• Records supplied:
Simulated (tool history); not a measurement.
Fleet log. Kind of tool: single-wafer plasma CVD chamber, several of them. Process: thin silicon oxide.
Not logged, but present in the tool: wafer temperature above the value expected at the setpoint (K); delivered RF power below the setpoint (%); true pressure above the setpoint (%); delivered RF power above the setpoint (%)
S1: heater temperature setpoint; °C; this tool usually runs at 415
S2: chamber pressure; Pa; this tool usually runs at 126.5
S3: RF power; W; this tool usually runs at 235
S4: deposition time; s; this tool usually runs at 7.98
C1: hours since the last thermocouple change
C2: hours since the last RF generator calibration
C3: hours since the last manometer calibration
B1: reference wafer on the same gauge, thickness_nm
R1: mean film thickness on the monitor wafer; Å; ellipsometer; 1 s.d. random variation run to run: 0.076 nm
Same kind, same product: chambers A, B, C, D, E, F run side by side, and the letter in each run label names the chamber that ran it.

• Action item: The material is to be given again in full and without variation.

• Task response:
Simulated (tool history); not a measurement.
Fleet log. Kind of tool: single-wafer plasma CVD chamber, several of them. Process: thin silicon oxide.
Not logged, but present in the tool: wafer temperature above the value expected at the setpoint (K); delivered RF power below the setpoint (%); true pressure above the setpoint (%); delivered RF power above the setpoint (%)
S1: heater temperature setpoint; °C; this tool usually runs at 415
S2: chamber pressure; Pa; this tool usually runs at 126.5
S3: RF power; W; this tool usually runs at 235
S4: deposition time; s; this tool usually runs at 7.98
C1: hours since the last thermocouple change
C2: hours since the last RF generator calibration
C3: hours since the last manometer calibration
B1: reference wafer on the same gauge, thickness_nm
R1: mean film thickness on the monitor wafer; Å; ellipsometer; 1 s.d. random variation run to run: 0.076 nm
Same kind, same product: chambers A, B, C, D, E, F run side by side, and the letter in each run label names the chamber that ran it.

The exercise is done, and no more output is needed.